## WORK ORDER
Output the entries below exactly, from the first line to the line holding "All sizes in um.", both included.

## AVAILABLE DATA
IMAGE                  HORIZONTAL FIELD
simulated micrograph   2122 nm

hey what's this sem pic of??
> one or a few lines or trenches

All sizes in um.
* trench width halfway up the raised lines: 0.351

## TASK OUTPUT
IMAGE                  HORIZONTAL FIELD
simulated micrograph   2122 nm

hey what's this sem pic of??
> one or a few lines or trenches

All sizes in um.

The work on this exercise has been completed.